### WORK INSTRUCTION
The listing below holds a line with "record lots=7 wafers=39" and a later line with "start_h: hours from". Write out those two lines and every line between them, exactly, and nothing else.

### DATASET EXCERPTS
[Start of Attachment]

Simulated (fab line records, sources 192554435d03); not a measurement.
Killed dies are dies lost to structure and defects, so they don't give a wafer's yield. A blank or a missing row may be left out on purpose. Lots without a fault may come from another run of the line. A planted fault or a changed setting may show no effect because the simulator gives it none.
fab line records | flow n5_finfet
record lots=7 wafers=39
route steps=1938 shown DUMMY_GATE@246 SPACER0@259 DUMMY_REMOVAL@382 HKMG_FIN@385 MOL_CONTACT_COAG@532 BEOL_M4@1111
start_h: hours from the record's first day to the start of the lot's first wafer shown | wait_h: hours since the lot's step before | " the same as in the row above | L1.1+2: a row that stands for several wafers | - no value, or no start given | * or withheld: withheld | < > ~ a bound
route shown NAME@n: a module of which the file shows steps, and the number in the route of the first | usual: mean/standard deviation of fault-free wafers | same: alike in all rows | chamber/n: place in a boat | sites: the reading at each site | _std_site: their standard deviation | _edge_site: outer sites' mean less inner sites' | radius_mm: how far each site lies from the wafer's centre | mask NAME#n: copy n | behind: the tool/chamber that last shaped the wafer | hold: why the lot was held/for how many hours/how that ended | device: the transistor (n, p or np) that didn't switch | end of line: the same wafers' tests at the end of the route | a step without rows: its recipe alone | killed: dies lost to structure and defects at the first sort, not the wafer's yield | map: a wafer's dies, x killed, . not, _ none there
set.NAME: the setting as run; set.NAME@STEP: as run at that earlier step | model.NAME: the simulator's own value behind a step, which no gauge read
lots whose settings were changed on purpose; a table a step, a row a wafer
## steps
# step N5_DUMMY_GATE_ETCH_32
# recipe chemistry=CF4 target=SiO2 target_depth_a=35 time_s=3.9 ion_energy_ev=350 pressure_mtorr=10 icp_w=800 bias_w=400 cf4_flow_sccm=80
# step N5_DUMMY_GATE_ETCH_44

[End of Attachment]

### EXPECTED ANSWER
record lots=7 wafers=39
route steps=1938 shown DUMMY_GATE@246 SPACER0@259 DUMMY_REMOVAL@382 HKMG_FIN@385 MOL_CONTACT_COAG@532 BEOL_M4@1111
start_h: hours from the record's first day to the start of the lot's first wafer shown | wait_h: hours since the lot's step before | " the same as in the row above | L1.1+2: a row that stands for several wafers | - no value, or no start given | * or withheld: withheld | < > ~ a bound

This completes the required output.